> _BRIEF_: Print all the data, keeping every line exactly as it is.

____________

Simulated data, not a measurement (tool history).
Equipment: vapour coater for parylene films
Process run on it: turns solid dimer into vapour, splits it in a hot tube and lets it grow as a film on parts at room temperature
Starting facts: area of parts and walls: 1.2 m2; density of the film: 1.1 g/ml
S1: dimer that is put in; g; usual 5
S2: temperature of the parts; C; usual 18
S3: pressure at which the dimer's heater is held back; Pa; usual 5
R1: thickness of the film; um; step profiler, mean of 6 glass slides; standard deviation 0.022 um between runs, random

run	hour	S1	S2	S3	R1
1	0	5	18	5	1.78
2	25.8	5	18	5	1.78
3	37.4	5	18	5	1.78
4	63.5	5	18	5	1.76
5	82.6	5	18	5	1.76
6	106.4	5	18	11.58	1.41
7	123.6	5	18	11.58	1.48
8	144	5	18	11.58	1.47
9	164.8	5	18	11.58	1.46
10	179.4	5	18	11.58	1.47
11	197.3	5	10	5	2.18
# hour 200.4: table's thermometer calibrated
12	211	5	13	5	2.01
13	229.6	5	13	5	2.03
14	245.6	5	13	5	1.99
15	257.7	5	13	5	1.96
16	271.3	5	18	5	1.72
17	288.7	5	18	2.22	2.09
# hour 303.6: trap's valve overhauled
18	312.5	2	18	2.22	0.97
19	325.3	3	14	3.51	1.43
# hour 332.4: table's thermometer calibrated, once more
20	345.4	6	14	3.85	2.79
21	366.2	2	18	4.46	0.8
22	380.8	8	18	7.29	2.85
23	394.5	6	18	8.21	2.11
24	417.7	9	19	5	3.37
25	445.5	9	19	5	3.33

____________

> _RESPONSE AREA_:
Simulated data, not a measurement (tool history).
Equipment: vapour coater for parylene films
Process run on it: turns solid dimer into vapour, splits it in a hot tube and lets it grow as a film on parts at room temperature
Starting facts: area of parts and walls: 1.2 m2; density of the film: 1.1 g/ml
S1: dimer that is put in; g; usual 5
S2: temperature of the parts; C; usual 18
S3: pressure at which the dimer's heater is held back; Pa; usual 5
R1: thickness of the film; um; step profiler, mean of 6 glass slides; standard deviation 0.022 um between runs, random

run	hour	S1	S2	S3	R1
1	0	5	18	5	1.78
2	25.8	5	18	5	1.78
3	37.4	5	18	5	1.78
4	63.5	5	18	5	1.76
5	82.6	5	18	5	1.76
6	106.4	5	18	11.58	1.41
7	123.6	5	18	11.58	1.48
8	144	5	18	11.58	1.47
9	164.8	5	18	11.58	1.46
10	179.4	5	18	11.58	1.47
11	197.3	5	10	5	2.18
# hour 200.4: table's thermometer calibrated
12	211	5	13	5	2.01
13	229.6	5	13	5	2.03
14	245.6	5	13	5	1.99
15	257.7	5	13	5	1.96
16	271.3	5	18	5	1.72
17	288.7	5	18	2.22	2.09
# hour 303.6: trap's valve overhauled
18	312.5	2	18	2.22	0.97
19	325.3	3	14	3.51	1.43
# hour 332.4: table's thermometer calibrated, once more
20	345.4	6	14	3.85	2.79
21	366.2	2	18	4.46	0.8
22	380.8	8	18	7.29	2.85
23	394.5	6	18	8.21	2.11
24	417.7	9	19	5	3.37
25	445.5	9	19	5	3.33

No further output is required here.